Starting at the line that holds "5,24.8,260,30.3,0.84,1.0,82,55.909" and stopping at the line that holds "Not included in", restate the records below word for word, with both of those lines included.

━━━━━━━━━━━━━━━━

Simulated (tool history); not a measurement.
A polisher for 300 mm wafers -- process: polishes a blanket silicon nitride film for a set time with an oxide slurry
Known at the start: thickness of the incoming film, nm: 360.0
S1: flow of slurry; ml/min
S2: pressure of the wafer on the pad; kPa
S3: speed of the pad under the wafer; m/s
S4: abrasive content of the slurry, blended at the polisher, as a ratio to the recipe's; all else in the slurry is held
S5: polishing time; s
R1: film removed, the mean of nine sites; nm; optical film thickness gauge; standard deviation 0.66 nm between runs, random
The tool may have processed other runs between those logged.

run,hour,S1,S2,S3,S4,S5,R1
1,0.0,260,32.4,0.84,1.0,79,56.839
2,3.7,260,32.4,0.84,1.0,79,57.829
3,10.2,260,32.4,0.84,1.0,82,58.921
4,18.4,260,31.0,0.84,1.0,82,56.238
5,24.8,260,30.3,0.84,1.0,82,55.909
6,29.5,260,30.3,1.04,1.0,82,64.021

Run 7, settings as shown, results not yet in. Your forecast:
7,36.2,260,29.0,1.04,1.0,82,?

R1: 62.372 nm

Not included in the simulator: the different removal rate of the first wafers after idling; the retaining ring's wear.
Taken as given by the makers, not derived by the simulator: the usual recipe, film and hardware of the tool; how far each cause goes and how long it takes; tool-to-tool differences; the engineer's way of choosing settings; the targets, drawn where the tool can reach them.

━━━━━━━━━━━━━━━━

Exercise answer>
5,24.8,260,30.3,0.84,1.0,82,55.909
6,29.5,260,30.3,1.04,1.0,82,64.021

Run 7, settings as shown, results not yet in. Your forecast:
7,36.2,260,29.0,1.04,1.0,82,?

R1: 62.372 nm

Not included in the simulator: the different removal rate of the first wafers after idling; the retaining ring's wear.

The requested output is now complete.